* * * *
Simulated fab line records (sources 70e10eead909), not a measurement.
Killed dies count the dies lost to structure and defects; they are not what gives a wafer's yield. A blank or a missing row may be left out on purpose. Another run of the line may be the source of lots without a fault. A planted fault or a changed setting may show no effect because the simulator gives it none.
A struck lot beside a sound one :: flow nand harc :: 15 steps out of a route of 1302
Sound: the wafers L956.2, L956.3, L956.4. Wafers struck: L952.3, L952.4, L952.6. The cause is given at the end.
* * * *

_TASK ITEM:_
Each record above needs to be reproduced exactly as written.

_RESPONSE:_
Simulated fab line records (sources 70e10eead909), not a measurement.
Killed dies count the dies lost to structure and defects; they are not what gives a wafer's yield. A blank or a missing row may be left out on purpose. Another run of the line may be the source of lots without a fault. A planted fault or a changed setting may show no effect because the simulator gives it none.
A struck lot beside a sound one :: flow nand harc :: 15 steps out of a route of 1302
Sound: the wafers L956.2, L956.3, L956.4. Wafers struck: L952.3, L952.4, L952.6. The cause is given at the end.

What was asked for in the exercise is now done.